Exercise: Word for word, set down the listing that appears after this line.

Data provided:

☆ ☆ ☆

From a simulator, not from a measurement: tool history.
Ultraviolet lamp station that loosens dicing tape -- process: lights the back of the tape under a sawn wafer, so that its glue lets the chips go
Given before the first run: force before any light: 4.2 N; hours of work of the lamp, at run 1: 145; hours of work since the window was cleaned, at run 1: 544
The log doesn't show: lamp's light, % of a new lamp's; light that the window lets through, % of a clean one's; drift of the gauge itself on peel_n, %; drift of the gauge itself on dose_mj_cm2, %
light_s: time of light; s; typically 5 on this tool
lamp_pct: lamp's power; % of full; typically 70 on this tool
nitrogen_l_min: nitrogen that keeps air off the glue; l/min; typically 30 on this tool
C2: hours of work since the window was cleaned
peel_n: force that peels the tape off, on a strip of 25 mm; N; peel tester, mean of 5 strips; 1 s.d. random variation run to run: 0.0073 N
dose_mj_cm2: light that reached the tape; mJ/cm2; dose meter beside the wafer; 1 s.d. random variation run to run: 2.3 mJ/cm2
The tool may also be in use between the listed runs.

☆ ☆ ☆

Exercise answer:
From a simulator, not from a measurement: tool history.
Ultraviolet lamp station that loosens dicing tape -- process: lights the back of the tape under a sawn wafer, so that its glue lets the chips go
Given before the first run: force before any light: 4.2 N; hours of work of the lamp, at run 1: 145; hours of work since the window was cleaned, at run 1: 544
The log doesn't show: lamp's light, % of a new lamp's; light that the window lets through, % of a clean one's; drift of the gauge itself on peel_n, %; drift of the gauge itself on dose_mj_cm2, %
light_s: time of light; s; typically 5 on this tool
lamp_pct: lamp's power; % of full; typically 70 on this tool
nitrogen_l_min: nitrogen that keeps air off the glue; l/min; typically 30 on this tool
C2: hours of work since the window was cleaned
peel_n: force that peels the tape off, on a strip of 25 mm; N; peel tester, mean of 5 strips; 1 s.d. random variation run to run: 0.0073 N
dose_mj_cm2: light that reached the tape; mJ/cm2; dose meter beside the wafer; 1 s.d. random variation run to run: 2.3 mJ/cm2
The tool may also be in use between the listed runs.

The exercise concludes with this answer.